▶ Work instruction
Output all of the data below exactly as given.

>>>>>

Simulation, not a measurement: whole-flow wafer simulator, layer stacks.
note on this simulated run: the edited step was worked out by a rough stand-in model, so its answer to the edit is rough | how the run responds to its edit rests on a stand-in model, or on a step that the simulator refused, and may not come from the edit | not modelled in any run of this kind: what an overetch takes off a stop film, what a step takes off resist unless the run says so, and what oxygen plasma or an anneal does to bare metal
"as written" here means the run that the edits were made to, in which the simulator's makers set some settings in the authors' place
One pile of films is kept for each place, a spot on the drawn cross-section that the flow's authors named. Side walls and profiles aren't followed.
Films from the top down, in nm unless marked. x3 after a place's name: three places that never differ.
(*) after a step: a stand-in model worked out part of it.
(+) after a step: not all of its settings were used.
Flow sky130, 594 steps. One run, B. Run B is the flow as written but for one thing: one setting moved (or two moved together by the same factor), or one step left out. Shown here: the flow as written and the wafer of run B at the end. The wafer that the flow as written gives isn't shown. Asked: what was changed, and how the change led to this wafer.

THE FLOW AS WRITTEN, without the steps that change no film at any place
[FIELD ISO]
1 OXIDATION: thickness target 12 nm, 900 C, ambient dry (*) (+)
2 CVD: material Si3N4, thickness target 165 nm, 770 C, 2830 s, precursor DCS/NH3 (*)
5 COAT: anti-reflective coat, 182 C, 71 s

<<<<<

▶ Result
Simulation, not a measurement: whole-flow wafer simulator, layer stacks.
note on this simulated run: the edited step was worked out by a rough stand-in model, so its answer to the edit is rough | how the run responds to its edit rests on a stand-in model, or on a step that the simulator refused, and may not come from the edit | not modelled in any run of this kind: what an overetch takes off a stop film, what a step takes off resist unless the run says so, and what oxygen plasma or an anneal does to bare metal
"as written" here means the run that the edits were made to, in which the simulator's makers set some settings in the authors' place
One pile of films is kept for each place, a spot on the drawn cross-section that the flow's authors named. Side walls and profiles aren't followed.
Films from the top down, in nm unless marked. x3 after a place's name: three places that never differ.
(*) after a step: a stand-in model worked out part of it.
(+) after a step: not all of its settings were used.
Flow sky130, 594 steps. One run, B. Run B is the flow as written but for one thing: one setting moved (or two moved together by the same factor), or one step left out. Shown here: the flow as written and the wafer of run B at the end. The wafer that the flow as written gives isn't shown. Asked: what was changed, and how the change led to this wafer.

THE FLOW AS WRITTEN, without the steps that change no film at any place
[FIELD ISO]
1 OXIDATION: thickness target 12 nm, 900 C, ambient dry (*) (+)
2 CVD: material Si3N4, thickness target 165 nm, 770 C, 2830 s, precursor DCS/NH3 (*)
5 COAT: anti-reflective coat, 182 C, 71 s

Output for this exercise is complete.